▶ **Work instruction**: Take the records below from their first line to the line with "lot=L253; measured=day 14", and restate those lines word for word.

▶ **Excerpted data**:
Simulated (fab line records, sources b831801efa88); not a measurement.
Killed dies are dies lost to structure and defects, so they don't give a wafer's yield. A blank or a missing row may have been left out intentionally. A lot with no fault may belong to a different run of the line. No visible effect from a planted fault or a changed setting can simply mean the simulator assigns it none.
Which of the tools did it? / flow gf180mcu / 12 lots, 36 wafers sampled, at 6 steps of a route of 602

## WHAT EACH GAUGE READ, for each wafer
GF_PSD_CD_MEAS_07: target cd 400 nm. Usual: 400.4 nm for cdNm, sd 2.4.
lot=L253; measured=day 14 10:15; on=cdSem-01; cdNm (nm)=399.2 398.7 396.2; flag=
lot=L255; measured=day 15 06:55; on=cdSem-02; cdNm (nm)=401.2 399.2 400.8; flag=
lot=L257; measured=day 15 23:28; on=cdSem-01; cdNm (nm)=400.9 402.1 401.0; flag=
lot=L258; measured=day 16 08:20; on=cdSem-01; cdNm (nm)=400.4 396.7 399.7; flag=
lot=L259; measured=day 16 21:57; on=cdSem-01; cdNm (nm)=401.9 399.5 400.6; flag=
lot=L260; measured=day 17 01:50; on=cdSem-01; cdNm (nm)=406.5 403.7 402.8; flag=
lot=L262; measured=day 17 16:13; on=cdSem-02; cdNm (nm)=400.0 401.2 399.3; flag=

▶ **Task solution**:
Simulated (fab line records, sources b831801efa88); not a measurement.
Killed dies are dies lost to structure and defects, so they don't give a wafer's yield. A blank or a missing row may have been left out intentionally. A lot with no fault may belong to a different run of the line. No visible effect from a planted fault or a changed setting can simply mean the simulator assigns it none.
Which of the tools did it? / flow gf180mcu / 12 lots, 36 wafers sampled, at 6 steps of a route of 602

## WHAT EACH GAUGE READ, for each wafer
GF_PSD_CD_MEAS_07: target cd 400 nm. Usual: 400.4 nm for cdNm, sd 2.4.
lot=L253; measured=day 14 10:15; on=cdSem-01; cdNm (nm)=399.2 398.7 396.2; flag=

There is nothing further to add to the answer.